--- --- ---

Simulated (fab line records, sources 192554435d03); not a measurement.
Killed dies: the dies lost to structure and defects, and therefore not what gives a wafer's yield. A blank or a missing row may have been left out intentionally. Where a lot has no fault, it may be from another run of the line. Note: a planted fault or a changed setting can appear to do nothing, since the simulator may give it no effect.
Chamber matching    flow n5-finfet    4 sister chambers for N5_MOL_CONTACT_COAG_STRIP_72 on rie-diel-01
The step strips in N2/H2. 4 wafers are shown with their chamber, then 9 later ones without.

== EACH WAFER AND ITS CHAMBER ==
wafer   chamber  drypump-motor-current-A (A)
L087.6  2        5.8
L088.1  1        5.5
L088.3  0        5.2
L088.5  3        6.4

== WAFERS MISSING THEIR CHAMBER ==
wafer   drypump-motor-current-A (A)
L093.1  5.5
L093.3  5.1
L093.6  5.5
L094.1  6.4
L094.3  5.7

--- --- ---

Please transcribe all of the entries precisely.

YOUR RESPONSE |
Simulated (fab line records, sources 192554435d03); not a measurement.
Killed dies: the dies lost to structure and defects, and therefore not what gives a wafer's yield. A blank or a missing row may have been left out intentionally. Where a lot has no fault, it may be from another run of the line. Note: a planted fault or a changed setting can appear to do nothing, since the simulator may give it no effect.
Chamber matching    flow n5-finfet    4 sister chambers for N5_MOL_CONTACT_COAG_STRIP_72 on rie-diel-01
The step strips in N2/H2. 4 wafers are shown with their chamber, then 9 later ones without.

== EACH WAFER AND ITS CHAMBER ==
wafer   chamber  drypump-motor-current-A (A)
L087.6  2        5.8
L088.1  1        5.5
L088.3  0        5.2
L088.5  3        6.4

== WAFERS MISSING THEIR CHAMBER ==
wafer   drypump-motor-current-A (A)
L093.1  5.5
L093.3  5.1
L093.6  5.5
L094.1  6.4
L094.3  5.7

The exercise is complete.